▸ **Supplied information**:

────────────────────

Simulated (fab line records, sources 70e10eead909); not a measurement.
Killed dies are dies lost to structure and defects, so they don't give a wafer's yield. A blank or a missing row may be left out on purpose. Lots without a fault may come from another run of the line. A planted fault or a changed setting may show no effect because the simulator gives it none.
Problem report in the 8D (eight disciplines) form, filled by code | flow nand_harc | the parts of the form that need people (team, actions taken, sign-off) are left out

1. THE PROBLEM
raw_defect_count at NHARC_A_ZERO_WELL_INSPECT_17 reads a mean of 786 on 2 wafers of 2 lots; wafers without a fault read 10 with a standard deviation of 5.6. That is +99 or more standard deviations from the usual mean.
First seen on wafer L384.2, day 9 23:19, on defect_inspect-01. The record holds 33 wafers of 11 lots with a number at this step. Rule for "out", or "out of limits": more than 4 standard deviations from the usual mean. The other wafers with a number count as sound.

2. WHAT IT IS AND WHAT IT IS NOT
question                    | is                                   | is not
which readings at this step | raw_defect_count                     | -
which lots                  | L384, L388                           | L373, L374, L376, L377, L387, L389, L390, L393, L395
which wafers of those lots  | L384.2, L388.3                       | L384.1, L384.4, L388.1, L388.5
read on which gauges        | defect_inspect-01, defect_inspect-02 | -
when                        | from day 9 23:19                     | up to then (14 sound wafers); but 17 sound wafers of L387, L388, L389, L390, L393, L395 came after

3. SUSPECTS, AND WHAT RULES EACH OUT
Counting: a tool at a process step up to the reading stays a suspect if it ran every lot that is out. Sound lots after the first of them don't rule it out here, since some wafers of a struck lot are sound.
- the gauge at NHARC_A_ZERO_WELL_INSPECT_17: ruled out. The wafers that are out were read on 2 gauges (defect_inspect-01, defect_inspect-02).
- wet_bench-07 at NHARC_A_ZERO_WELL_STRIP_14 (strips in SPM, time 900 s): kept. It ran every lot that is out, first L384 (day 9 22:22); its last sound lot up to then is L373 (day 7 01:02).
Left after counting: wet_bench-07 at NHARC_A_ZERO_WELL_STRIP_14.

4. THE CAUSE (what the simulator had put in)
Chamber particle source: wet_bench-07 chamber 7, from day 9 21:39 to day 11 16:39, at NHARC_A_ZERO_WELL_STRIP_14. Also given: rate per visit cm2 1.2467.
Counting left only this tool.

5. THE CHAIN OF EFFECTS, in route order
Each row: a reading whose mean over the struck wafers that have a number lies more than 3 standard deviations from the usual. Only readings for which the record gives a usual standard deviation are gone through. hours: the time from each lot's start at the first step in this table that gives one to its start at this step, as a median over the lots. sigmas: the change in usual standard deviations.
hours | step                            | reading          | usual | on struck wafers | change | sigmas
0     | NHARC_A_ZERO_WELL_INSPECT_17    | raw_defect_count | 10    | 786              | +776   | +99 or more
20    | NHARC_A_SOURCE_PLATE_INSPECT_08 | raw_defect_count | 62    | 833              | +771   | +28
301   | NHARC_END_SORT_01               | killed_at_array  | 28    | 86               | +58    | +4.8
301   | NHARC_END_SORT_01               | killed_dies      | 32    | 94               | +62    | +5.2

────────────────────

▸ **Work task**:
Repeat word for word every line from the start of the entries to the line holding "raw_defect_count at NHARC_A_ZERO_WELL_INSPECT_17", inclusive, and nothing else.

▸ **Exercise answer**:
Simulated (fab line records, sources 70e10eead909); not a measurement.
Killed dies are dies lost to structure and defects, so they don't give a wafer's yield. A blank or a missing row may be left out on purpose. Lots without a fault may come from another run of the line. A planted fault or a changed setting may show no effect because the simulator gives it none.
Problem report in the 8D (eight disciplines) form, filled by code | flow nand_harc | the parts of the form that need people (team, actions taken, sign-off) are left out

1. THE PROBLEM
raw_defect_count at NHARC_A_ZERO_WELL_INSPECT_17 reads a mean of 786 on 2 wafers of 2 lots; wafers without a fault read 10 with a standard deviation of 5.6. That is +99 or more standard deviations from the usual mean.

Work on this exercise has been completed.